* DATA FOR REVIEW
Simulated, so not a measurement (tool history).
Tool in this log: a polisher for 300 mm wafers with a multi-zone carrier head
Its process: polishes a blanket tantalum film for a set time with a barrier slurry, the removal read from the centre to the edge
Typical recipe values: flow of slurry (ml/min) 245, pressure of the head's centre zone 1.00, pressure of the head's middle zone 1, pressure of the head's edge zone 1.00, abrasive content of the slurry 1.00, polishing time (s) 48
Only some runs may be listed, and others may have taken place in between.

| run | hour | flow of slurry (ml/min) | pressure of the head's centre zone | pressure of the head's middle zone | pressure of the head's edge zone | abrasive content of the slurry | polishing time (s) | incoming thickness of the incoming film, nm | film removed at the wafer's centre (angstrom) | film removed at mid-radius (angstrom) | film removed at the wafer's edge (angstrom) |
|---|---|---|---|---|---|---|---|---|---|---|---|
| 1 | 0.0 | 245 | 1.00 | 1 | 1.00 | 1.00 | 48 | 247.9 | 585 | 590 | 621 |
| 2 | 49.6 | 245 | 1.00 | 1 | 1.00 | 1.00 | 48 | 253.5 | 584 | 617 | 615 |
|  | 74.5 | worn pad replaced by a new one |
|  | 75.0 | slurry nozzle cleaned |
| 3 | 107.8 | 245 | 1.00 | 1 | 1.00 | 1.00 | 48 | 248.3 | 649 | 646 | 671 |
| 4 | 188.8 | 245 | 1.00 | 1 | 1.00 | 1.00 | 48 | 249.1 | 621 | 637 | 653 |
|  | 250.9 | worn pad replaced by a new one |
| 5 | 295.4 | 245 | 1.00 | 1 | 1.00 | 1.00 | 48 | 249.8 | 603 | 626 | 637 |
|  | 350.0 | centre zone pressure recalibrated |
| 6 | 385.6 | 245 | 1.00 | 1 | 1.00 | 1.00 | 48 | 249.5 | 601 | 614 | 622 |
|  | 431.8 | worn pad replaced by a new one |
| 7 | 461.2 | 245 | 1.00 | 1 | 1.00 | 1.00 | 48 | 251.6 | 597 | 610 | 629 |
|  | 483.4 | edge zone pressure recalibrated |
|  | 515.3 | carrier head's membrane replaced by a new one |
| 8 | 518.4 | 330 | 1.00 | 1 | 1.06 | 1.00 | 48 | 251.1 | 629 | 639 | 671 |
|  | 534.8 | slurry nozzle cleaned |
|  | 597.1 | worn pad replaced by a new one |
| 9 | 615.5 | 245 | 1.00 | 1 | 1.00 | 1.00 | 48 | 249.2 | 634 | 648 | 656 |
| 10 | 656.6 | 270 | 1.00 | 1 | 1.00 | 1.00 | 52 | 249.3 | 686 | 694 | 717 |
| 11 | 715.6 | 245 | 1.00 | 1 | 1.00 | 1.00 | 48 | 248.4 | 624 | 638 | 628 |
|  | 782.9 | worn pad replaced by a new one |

* WORK ORDER
All lines above from the one with "614 | 622 |" to the one with "694 | 717 |", inclusive, should be copied exactly, and no other lines.

* EXERCISE OUTPUT
| 6 | 385.6 | 245 | 1.00 | 1 | 1.00 | 1.00 | 48 | 249.5 | 601 | 614 | 622 |
|  | 431.8 | worn pad replaced by a new one |
| 7 | 461.2 | 245 | 1.00 | 1 | 1.00 | 1.00 | 48 | 251.6 | 597 | 610 | 629 |
|  | 483.4 | edge zone pressure recalibrated |
|  | 515.3 | carrier head's membrane replaced by a new one |
| 8 | 518.4 | 330 | 1.00 | 1 | 1.06 | 1.00 | 48 | 251.1 | 629 | 639 | 671 |
|  | 534.8 | slurry nozzle cleaned |
|  | 597.1 | worn pad replaced by a new one |
| 9 | 615.5 | 245 | 1.00 | 1 | 1.00 | 1.00 | 48 | 249.2 | 634 | 648 | 656 |
| 10 | 656.6 | 270 | 1.00 | 1 | 1.00 | 1.00 | 52 | 249.3 | 686 | 694 | 717 |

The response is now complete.